··· SUPPLIED INFORMATION

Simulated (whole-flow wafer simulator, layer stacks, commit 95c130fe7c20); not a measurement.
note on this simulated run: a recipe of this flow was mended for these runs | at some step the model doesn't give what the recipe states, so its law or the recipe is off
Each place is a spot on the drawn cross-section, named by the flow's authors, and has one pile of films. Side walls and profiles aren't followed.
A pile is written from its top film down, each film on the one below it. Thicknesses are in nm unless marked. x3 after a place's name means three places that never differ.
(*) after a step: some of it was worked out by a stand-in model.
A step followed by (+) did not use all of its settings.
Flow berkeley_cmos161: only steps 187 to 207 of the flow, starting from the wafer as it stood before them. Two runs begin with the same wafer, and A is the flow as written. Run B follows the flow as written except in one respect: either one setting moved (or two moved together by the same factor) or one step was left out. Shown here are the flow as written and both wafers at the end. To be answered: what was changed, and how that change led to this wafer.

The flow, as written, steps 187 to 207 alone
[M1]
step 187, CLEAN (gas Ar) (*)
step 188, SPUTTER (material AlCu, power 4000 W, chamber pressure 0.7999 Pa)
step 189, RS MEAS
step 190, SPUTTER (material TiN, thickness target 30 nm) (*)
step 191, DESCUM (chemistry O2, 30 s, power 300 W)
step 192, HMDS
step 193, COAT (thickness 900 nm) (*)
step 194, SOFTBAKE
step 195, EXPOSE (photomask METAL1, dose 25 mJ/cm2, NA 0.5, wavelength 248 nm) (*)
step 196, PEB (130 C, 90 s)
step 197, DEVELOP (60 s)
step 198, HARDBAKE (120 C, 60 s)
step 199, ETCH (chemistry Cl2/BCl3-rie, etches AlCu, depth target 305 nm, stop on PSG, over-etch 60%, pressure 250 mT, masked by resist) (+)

······

> **ACTION ITEM**
From the first line of the records to the line containing "step 198, HARDBAKE (120 C, 60 s)", inclusive, transcribe everything exactly and leave out the rest.

> **REPLY**
Simulated (whole-flow wafer simulator, layer stacks, commit 95c130fe7c20); not a measurement.
note on this simulated run: a recipe of this flow was mended for these runs | at some step the model doesn't give what the recipe states, so its law or the recipe is off
Each place is a spot on the drawn cross-section, named by the flow's authors, and has one pile of films. Side walls and profiles aren't followed.
A pile is written from its top film down, each film on the one below it. Thicknesses are in nm unless marked. x3 after a place's name means three places that never differ.
(*) after a step: some of it was worked out by a stand-in model.
A step followed by (+) did not use all of its settings.
Flow berkeley_cmos161: only steps 187 to 207 of the flow, starting from the wafer as it stood before them. Two runs begin with the same wafer, and A is the flow as written. Run B follows the flow as written except in one respect: either one setting moved (or two moved together by the same factor) or one step was left out. Shown here are the flow as written and both wafers at the end. To be answered: what was changed, and how that change led to this wafer.

The flow, as written, steps 187 to 207 alone
[M1]
step 187, CLEAN (gas Ar) (*)
step 188, SPUTTER (material AlCu, power 4000 W, chamber pressure 0.7999 Pa)
step 189, RS MEAS
step 190, SPUTTER (material TiN, thickness target 30 nm) (*)
step 191, DESCUM (chemistry O2, 30 s, power 300 W)
step 192, HMDS
step 193, COAT (thickness 900 nm) (*)
step 194, SOFTBAKE
step 195, EXPOSE (photomask METAL1, dose 25 mJ/cm2, NA 0.5, wavelength 248 nm) (*)
step 196, PEB (130 C, 90 s)
step 197, DEVELOP (60 s)
step 198, HARDBAKE (120 C, 60 s)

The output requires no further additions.